* [WORK ITEM]: Start at the first line of the material. Repeat each line exactly through the one containing "from the left?", then stop.

Start of MATERIAL SHOWN
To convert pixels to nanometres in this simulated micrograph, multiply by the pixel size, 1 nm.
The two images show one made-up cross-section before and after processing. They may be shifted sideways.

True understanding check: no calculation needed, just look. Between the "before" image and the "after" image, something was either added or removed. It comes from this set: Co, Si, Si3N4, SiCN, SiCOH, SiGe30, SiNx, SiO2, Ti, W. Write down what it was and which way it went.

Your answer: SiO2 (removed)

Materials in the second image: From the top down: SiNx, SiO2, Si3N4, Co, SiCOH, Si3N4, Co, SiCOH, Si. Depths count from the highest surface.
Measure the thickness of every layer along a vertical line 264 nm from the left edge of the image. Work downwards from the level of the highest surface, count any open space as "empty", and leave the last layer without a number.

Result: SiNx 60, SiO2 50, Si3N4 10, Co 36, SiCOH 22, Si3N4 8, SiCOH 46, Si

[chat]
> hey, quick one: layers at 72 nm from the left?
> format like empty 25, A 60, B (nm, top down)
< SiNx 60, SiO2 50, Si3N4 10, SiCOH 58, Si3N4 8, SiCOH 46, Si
End of MATERIAL SHOWN

* [EXERCISE RESULT]:
To convert pixels to nanometres in this simulated micrograph, multiply by the pixel size, 1 nm.
The two images show one made-up cross-section before and after processing. They may be shifted sideways.

True understanding check: no calculation needed, just look. Between the "before" image and the "after" image, something was either added or removed. It comes from this set: Co, Si, Si3N4, SiCN, SiCOH, SiGe30, SiNx, SiO2, Ti, W. Write down what it was and which way it went.

Your answer: SiO2 (removed)

Materials in the second image: From the top down: SiNx, SiO2, Si3N4, Co, SiCOH, Si3N4, Co, SiCOH, Si. Depths count from the highest surface.
Measure the thickness of every layer along a vertical line 264 nm from the left edge of the image. Work downwards from the level of the highest surface, count any open space as "empty", and leave the last layer without a number.

Result: SiNx 60, SiO2 50, Si3N4 10, Co 36, SiCOH 22, Si3N4 8, SiCOH 46, Si

[chat]
> hey, quick one: layers at 72 nm from the left?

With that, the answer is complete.